GIVEN DATA —
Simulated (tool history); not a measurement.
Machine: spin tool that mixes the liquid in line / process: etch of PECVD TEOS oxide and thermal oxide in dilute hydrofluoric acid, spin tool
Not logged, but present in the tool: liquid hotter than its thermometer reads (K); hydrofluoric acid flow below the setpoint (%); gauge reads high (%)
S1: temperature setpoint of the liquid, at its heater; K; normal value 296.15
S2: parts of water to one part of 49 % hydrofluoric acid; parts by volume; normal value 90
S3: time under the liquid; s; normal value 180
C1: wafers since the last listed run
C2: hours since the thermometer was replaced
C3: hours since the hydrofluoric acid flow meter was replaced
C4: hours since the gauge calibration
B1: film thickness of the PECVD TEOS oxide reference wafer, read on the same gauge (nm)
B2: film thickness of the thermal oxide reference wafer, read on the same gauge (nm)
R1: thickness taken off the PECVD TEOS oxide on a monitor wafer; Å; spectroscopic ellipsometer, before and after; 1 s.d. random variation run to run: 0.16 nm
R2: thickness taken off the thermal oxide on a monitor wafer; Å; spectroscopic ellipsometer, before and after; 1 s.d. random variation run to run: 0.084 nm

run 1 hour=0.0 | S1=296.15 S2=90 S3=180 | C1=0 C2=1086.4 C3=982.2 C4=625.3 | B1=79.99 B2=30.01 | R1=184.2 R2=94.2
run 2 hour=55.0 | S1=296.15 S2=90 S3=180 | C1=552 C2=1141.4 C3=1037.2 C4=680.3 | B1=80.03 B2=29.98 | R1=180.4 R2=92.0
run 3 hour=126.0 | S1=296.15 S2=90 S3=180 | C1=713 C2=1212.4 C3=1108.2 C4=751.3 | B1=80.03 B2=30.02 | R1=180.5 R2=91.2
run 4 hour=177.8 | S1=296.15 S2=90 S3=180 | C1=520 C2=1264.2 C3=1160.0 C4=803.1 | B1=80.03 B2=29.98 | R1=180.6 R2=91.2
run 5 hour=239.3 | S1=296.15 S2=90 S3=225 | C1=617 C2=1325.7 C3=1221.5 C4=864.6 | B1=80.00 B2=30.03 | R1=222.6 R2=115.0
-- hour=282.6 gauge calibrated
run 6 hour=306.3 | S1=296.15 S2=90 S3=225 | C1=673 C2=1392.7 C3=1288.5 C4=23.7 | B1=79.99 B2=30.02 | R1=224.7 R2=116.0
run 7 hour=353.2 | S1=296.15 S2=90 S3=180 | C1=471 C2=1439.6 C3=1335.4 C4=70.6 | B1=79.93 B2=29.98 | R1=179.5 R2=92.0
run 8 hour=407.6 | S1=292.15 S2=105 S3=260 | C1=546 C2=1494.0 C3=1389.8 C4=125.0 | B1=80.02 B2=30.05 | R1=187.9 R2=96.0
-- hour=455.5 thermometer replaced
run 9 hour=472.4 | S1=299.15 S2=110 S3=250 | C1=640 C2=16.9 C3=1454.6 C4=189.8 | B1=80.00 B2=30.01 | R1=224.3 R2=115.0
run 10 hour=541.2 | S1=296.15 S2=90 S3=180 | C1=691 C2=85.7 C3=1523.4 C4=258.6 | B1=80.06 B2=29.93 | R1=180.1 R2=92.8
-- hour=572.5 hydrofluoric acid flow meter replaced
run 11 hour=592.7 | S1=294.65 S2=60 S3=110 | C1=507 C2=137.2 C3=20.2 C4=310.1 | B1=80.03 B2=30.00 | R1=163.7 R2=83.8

BRIEF —
Exactly repeat the lines running from the top of the listing to the line bearing "R2: thickness taken", both of those lines included, and only them.

TASK SOLUTION —
Simulated (tool history); not a measurement.
Machine: spin tool that mixes the liquid in line / process: etch of PECVD TEOS oxide and thermal oxide in dilute hydrofluoric acid, spin tool
Not logged, but present in the tool: liquid hotter than its thermometer reads (K); hydrofluoric acid flow below the setpoint (%); gauge reads high (%)
S1: temperature setpoint of the liquid, at its heater; K; normal value 296.15
S2: parts of water to one part of 49 % hydrofluoric acid; parts by volume; normal value 90
S3: time under the liquid; s; normal value 180
C1: wafers since the last listed run
C2: hours since the thermometer was replaced
C3: hours since the hydrofluoric acid flow meter was replaced
C4: hours since the gauge calibration
B1: film thickness of the PECVD TEOS oxide reference wafer, read on the same gauge (nm)
B2: film thickness of the thermal oxide reference wafer, read on the same gauge (nm)
R1: thickness taken off the PECVD TEOS oxide on a monitor wafer; Å; spectroscopic ellipsometer, before and after; 1 s.d. random variation run to run: 0.16 nm
R2: thickness taken off the thermal oxide on a monitor wafer; Å; spectroscopic ellipsometer, before and after; 1 s.d. random variation run to run: 0.084 nm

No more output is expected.